━━━━━ Given information ━━━━━

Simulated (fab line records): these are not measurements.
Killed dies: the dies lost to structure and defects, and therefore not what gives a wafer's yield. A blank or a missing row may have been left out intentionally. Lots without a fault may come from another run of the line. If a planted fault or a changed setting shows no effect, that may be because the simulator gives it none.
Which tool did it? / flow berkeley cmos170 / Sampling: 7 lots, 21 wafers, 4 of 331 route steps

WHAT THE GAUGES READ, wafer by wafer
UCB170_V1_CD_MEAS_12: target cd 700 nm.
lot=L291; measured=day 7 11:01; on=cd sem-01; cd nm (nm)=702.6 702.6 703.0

━━━━━

Using the listing above, reproduce each line without omission.

Simulated (fab line records): these are not measurements.
Killed dies: the dies lost to structure and defects, and therefore not what gives a wafer's yield. A blank or a missing row may have been left out intentionally. Lots without a fault may come from another run of the line. If a planted fault or a changed setting shows no effect, that may be because the simulator gives it none.
Which tool did it? / flow berkeley cmos170 / Sampling: 7 lots, 21 wafers, 4 of 331 route steps

WHAT THE GAUGES READ, wafer by wafer
UCB170_V1_CD_MEAS_12: target cd 700 nm.
lot=L291; measured=day 7 11:01; on=cd sem-01; cd nm (nm)=702.6 702.6 703.0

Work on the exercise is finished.